> [Work request]: Reproduce the data in its entirety, exactly as supplied.

==============================
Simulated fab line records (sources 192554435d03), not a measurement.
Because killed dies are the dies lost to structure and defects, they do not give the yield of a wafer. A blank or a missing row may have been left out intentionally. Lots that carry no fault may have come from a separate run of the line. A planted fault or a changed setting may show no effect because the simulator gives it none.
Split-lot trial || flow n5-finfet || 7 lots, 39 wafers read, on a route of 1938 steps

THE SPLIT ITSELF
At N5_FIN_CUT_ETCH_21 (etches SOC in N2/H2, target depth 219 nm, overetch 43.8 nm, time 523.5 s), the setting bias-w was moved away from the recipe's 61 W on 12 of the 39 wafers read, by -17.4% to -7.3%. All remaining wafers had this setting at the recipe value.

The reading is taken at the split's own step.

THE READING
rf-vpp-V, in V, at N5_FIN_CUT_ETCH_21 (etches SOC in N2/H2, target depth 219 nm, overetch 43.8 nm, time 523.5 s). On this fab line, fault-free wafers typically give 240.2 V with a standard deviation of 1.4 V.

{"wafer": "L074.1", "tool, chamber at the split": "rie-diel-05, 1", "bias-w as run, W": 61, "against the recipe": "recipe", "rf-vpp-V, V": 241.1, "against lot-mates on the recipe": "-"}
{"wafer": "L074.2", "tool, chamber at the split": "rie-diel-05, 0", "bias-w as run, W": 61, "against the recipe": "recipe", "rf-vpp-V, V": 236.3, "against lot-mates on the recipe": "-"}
==============================

> [Answer box]:
Simulated fab line records (sources 192554435d03), not a measurement.
Because killed dies are the dies lost to structure and defects, they do not give the yield of a wafer. A blank or a missing row may have been left out intentionally. Lots that carry no fault may have come from a separate run of the line. A planted fault or a changed setting may show no effect because the simulator gives it none.
Split-lot trial || flow n5-finfet || 7 lots, 39 wafers read, on a route of 1938 steps

THE SPLIT ITSELF
At N5_FIN_CUT_ETCH_21 (etches SOC in N2/H2, target depth 219 nm, overetch 43.8 nm, time 523.5 s), the setting bias-w was moved away from the recipe's 61 W on 12 of the 39 wafers read, by -17.4% to -7.3%. All remaining wafers had this setting at the recipe value.

The reading is taken at the split's own step.

THE READING
rf-vpp-V, in V, at N5_FIN_CUT_ETCH_21 (etches SOC in N2/H2, target depth 219 nm, overetch 43.8 nm, time 523.5 s). On this fab line, fault-free wafers typically give 240.2 V with a standard deviation of 1.4 V.

{"wafer": "L074.1", "tool, chamber at the split": "rie-diel-05, 1", "bias-w as run, W": 61, "against the recipe": "recipe", "rf-vpp-V, V": 241.1, "against lot-mates on the recipe": "-"}
{"wafer": "L074.2", "tool, chamber at the split": "rie-diel-05, 0", "bias-w as run, W": 61, "against the recipe": "recipe", "rf-vpp-V, V": 236.3, "against lot-mates on the recipe": "-"}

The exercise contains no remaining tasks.